Provided data –
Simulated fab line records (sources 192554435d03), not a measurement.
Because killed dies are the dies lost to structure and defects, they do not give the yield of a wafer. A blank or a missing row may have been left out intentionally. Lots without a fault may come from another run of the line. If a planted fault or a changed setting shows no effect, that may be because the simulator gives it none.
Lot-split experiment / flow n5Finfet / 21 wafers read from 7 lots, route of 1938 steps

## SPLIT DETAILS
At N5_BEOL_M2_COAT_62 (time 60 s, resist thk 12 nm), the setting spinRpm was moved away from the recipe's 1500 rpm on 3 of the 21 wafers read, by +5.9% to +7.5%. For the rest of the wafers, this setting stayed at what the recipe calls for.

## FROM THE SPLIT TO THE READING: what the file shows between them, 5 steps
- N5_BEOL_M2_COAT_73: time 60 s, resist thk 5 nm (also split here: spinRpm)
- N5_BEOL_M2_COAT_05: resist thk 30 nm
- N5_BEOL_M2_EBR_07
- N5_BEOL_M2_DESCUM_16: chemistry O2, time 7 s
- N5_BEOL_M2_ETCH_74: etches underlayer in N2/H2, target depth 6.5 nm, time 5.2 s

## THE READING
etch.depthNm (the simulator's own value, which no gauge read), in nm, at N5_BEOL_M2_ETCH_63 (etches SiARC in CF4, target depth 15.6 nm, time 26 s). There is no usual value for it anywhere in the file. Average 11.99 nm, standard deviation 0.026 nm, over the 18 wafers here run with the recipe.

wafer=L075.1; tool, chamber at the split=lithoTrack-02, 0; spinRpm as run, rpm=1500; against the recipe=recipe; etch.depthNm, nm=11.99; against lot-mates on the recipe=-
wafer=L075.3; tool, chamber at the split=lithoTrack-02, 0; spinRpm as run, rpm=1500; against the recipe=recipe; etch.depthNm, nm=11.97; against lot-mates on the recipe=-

Requirement – Take the lines above from the first through the one containing "wafer=L075.1; tool, chamber" and reproduce them exactly; include nothing else.

Your solution –
Simulated fab line records (sources 192554435d03), not a measurement.
Because killed dies are the dies lost to structure and defects, they do not give the yield of a wafer. A blank or a missing row may have been left out intentionally. Lots without a fault may come from another run of the line. If a planted fault or a changed setting shows no effect, that may be because the simulator gives it none.
Lot-split experiment / flow n5Finfet / 21 wafers read from 7 lots, route of 1938 steps

## SPLIT DETAILS
At N5_BEOL_M2_COAT_62 (time 60 s, resist thk 12 nm), the setting spinRpm was moved away from the recipe's 1500 rpm on 3 of the 21 wafers read, by +5.9% to +7.5%. For the rest of the wafers, this setting stayed at what the recipe calls for.

## FROM THE SPLIT TO THE READING: what the file shows between them, 5 steps
- N5_BEOL_M2_COAT_73: time 60 s, resist thk 5 nm (also split here: spinRpm)
- N5_BEOL_M2_COAT_05: resist thk 30 nm
- N5_BEOL_M2_EBR_07
- N5_BEOL_M2_DESCUM_16: chemistry O2, time 7 s
- N5_BEOL_M2_ETCH_74: etches underlayer in N2/H2, target depth 6.5 nm, time 5.2 s

## THE READING
etch.depthNm (the simulator's own value, which no gauge read), in nm, at N5_BEOL_M2_ETCH_63 (etches SiARC in CF4, target depth 15.6 nm, time 26 s). There is no usual value for it anywhere in the file. Average 11.99 nm, standard deviation 0.026 nm, over the 18 wafers here run with the recipe.

wafer=L075.1; tool, chamber at the split=lithoTrack-02, 0; spinRpm as run, rpm=1500; against the recipe=recipe; etch.depthNm, nm=11.99; against lot-mates on the recipe=-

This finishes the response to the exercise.